ACTION ITEM: Starting at the first line of the data below, repeat each line word for word up to and including the line with "Killed dies are".

SUPPLIED MATERIAL:
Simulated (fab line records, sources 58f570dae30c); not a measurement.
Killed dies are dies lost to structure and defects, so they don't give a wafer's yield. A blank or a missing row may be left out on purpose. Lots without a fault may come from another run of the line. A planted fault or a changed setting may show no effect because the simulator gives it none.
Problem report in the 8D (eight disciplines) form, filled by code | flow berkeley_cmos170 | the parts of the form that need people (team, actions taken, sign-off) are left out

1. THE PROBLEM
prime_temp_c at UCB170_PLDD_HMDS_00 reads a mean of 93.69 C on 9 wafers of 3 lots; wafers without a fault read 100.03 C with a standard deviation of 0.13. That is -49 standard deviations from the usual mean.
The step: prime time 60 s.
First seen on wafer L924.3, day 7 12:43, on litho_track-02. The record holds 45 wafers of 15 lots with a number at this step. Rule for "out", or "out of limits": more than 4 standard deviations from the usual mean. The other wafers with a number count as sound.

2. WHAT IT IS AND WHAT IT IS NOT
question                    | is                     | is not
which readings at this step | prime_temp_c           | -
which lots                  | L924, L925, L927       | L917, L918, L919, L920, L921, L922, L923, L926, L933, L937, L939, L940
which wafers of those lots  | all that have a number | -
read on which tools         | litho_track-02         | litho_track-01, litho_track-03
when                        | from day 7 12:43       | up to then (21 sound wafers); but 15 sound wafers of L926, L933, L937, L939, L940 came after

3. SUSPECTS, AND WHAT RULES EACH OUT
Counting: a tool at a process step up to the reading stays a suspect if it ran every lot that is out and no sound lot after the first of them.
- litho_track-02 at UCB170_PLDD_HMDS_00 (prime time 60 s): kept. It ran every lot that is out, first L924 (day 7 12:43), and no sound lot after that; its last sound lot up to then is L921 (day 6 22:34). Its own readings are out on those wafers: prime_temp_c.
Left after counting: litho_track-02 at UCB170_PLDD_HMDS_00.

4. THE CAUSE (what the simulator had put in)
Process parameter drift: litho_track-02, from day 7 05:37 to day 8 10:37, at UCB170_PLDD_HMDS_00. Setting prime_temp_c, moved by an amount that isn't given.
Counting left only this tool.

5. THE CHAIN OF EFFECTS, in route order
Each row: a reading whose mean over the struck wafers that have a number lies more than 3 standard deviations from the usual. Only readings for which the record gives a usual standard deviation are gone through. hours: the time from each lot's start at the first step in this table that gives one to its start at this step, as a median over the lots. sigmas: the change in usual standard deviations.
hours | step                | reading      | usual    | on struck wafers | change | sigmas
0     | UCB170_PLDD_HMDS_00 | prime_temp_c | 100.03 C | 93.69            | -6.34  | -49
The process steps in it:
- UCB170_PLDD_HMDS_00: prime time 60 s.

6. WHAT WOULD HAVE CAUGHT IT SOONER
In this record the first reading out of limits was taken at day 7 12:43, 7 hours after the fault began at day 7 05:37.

TASK OUTPUT:
Simulated (fab line records, sources 58f570dae30c); not a measurement.
Killed dies are dies lost to structure and defects, so they don't give a wafer's yield. A blank or a missing row may be left out on purpose. Lots without a fault may come from another run of the line. A planted fault or a changed setting may show no effect because the simulator gives it none.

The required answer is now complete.